## Work instruction
Set down exactly the lines below between the line holding "Process module in" and the line holding "When a step", inclusive; no other line belongs in the answer.

Content starts

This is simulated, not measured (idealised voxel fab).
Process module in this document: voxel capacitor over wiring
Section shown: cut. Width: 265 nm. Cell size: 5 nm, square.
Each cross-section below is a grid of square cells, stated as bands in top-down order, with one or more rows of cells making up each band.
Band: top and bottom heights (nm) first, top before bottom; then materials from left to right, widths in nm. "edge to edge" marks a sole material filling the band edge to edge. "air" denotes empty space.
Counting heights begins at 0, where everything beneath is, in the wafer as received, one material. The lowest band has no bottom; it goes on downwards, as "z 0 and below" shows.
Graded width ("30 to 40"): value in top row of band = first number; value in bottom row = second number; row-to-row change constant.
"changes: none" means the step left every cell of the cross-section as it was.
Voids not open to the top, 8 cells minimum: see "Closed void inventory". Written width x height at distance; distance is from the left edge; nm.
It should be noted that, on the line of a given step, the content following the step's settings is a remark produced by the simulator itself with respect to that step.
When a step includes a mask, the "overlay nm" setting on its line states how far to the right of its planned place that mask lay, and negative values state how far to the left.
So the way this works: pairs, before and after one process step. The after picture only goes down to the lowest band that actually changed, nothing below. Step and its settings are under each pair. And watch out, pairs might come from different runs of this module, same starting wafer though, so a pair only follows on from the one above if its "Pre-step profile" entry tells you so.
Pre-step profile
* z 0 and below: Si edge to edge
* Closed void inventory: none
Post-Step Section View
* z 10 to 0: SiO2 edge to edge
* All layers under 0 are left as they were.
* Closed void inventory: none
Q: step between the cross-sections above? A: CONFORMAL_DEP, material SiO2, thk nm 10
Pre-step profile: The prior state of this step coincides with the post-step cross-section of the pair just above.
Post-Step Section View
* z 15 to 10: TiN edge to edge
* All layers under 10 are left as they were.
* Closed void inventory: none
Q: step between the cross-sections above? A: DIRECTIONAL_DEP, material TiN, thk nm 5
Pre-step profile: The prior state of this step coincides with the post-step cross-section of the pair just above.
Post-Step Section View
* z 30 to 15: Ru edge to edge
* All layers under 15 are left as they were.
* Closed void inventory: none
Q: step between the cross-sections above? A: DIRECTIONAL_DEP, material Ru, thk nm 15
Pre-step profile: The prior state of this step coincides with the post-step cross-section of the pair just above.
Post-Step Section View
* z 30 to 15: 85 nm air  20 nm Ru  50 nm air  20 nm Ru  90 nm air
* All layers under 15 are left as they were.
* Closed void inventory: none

Content ends

## Worked solution
Process module in this document: voxel capacitor over wiring
Section shown: cut. Width: 265 nm. Cell size: 5 nm, square.
Each cross-section below is a grid of square cells, stated as bands in top-down order, with one or more rows of cells making up each band.
Band: top and bottom heights (nm) first, top before bottom; then materials from left to right, widths in nm. "edge to edge" marks a sole material filling the band edge to edge. "air" denotes empty space.
Counting heights begins at 0, where everything beneath is, in the wafer as received, one material. The lowest band has no bottom; it goes on downwards, as "z 0 and below" shows.
Graded width ("30 to 40"): value in top row of band = first number; value in bottom row = second number; row-to-row change constant.
"changes: none" means the step left every cell of the cross-section as it was.
Voids not open to the top, 8 cells minimum: see "Closed void inventory". Written width x height at distance; distance is from the left edge; nm.
It should be noted that, on the line of a given step, the content following the step's settings is a remark produced by the simulator itself with respect to that step.
When a step includes a mask, the "overlay nm" setting on its line states how far to the right of its planned place that mask lay, and negative values state how far to the left.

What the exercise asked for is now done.